::::

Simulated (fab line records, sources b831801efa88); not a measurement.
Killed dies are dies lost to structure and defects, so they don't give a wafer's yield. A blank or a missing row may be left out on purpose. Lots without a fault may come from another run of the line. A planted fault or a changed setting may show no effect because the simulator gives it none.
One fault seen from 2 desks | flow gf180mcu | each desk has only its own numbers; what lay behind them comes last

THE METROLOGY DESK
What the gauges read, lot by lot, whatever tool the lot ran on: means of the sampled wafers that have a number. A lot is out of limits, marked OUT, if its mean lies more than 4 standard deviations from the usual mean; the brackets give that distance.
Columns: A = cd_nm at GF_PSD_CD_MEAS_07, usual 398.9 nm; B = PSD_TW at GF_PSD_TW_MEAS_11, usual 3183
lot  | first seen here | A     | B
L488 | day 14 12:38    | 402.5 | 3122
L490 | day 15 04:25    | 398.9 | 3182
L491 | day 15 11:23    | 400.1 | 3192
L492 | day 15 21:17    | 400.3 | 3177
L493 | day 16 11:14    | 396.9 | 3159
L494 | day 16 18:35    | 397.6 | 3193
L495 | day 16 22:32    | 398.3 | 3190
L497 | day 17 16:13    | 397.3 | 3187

::::

Brief - From the first line of the records above down to the line containing "THE METROLOGY DESK", repeat each line exactly as written. Include both of those lines and add nothing.

Task solution -
Simulated (fab line records, sources b831801efa88); not a measurement.
Killed dies are dies lost to structure and defects, so they don't give a wafer's yield. A blank or a missing row may be left out on purpose. Lots without a fault may come from another run of the line. A planted fault or a changed setting may show no effect because the simulator gives it none.
One fault seen from 2 desks | flow gf180mcu | each desk has only its own numbers; what lay behind them comes last

THE METROLOGY DESK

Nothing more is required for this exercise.